### Brief:
Once you find the line with "22 STRIP: resist, chemistry" in the entries below, return exactly every line from it through the line with "A: SiNx 9.86 / SiO2 10 / (same below)".

### Extracted data:
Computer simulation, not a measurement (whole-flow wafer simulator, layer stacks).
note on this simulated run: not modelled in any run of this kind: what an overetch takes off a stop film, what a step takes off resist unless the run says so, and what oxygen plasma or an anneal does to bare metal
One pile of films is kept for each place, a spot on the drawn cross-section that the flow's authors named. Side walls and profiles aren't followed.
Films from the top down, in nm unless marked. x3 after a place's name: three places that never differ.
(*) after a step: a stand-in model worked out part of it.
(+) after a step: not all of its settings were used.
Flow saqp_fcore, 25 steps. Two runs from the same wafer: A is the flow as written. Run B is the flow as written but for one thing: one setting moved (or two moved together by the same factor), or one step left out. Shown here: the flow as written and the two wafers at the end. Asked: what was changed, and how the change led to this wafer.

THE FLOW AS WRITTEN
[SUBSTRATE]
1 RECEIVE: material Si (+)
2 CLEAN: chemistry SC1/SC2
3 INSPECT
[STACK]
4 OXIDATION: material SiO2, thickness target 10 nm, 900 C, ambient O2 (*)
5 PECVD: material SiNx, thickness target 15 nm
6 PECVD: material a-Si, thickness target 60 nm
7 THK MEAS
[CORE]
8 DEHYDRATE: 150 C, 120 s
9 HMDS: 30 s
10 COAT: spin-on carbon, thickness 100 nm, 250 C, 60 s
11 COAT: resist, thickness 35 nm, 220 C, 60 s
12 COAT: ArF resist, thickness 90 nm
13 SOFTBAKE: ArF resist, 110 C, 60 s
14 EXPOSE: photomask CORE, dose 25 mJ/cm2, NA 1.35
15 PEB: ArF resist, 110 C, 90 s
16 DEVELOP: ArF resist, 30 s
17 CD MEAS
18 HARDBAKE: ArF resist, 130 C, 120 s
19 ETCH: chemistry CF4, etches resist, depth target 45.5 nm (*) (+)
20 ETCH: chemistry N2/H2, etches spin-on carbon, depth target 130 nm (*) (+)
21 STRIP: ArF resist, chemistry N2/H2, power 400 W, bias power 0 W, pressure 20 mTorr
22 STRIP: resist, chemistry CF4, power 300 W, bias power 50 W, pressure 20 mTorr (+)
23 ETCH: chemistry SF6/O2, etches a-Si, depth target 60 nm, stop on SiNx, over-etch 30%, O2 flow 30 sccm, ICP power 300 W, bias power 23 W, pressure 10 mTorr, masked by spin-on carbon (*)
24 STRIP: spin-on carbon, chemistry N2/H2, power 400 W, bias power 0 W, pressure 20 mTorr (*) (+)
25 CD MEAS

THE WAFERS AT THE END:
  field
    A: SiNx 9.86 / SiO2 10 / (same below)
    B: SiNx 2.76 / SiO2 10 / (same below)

### Written response:
22 STRIP: resist, chemistry CF4, power 300 W, bias power 50 W, pressure 20 mTorr (+)
23 ETCH: chemistry SF6/O2, etches a-Si, depth target 60 nm, stop on SiNx, over-etch 30%, O2 flow 30 sccm, ICP power 300 W, bias power 23 W, pressure 10 mTorr, masked by spin-on carbon (*)
24 STRIP: spin-on carbon, chemistry N2/H2, power 400 W, bias power 0 W, pressure 20 mTorr (*) (+)
25 CD MEAS

THE WAFERS AT THE END:
  field
    A: SiNx 9.86 / SiO2 10 / (same below)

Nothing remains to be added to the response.